**Information supplied**
▽

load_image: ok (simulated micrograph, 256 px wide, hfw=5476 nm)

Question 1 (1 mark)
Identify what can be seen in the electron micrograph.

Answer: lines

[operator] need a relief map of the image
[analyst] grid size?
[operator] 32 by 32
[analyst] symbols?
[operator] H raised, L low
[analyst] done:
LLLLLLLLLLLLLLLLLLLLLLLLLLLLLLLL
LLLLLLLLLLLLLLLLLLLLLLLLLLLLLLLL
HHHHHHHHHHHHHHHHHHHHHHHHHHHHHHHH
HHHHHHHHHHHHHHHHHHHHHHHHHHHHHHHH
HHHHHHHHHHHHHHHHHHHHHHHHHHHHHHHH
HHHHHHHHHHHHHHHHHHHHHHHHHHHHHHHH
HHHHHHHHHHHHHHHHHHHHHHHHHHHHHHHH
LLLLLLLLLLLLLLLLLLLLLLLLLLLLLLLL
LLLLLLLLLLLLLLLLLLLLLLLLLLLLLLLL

△

**Required action**
Every entry above should come back exactly as written.

**Answer space**
load_image: ok (simulated micrograph, 256 px wide, hfw=5476 nm)

Question 1 (1 mark)
Identify what can be seen in the electron micrograph.

Answer: lines

[operator] need a relief map of the image
[analyst] grid size?
[operator] 32 by 32
[analyst] symbols?
[operator] H raised, L low
[analyst] done:
LLLLLLLLLLLLLLLLLLLLLLLLLLLLLLLL
LLLLLLLLLLLLLLLLLLLLLLLLLLLLLLLL
HHHHHHHHHHHHHHHHHHHHHHHHHHHHHHHH
HHHHHHHHHHHHHHHHHHHHHHHHHHHHHHHH
HHHHHHHHHHHHHHHHHHHHHHHHHHHHHHHH
HHHHHHHHHHHHHHHHHHHHHHHHHHHHHHHH
HHHHHHHHHHHHHHHHHHHHHHHHHHHHHHHH
LLLLLLLLLLLLLLLLLLLLLLLLLLLLLLLL
LLLLLLLLLLLLLLLLLLLLLLLLLLLLLLLL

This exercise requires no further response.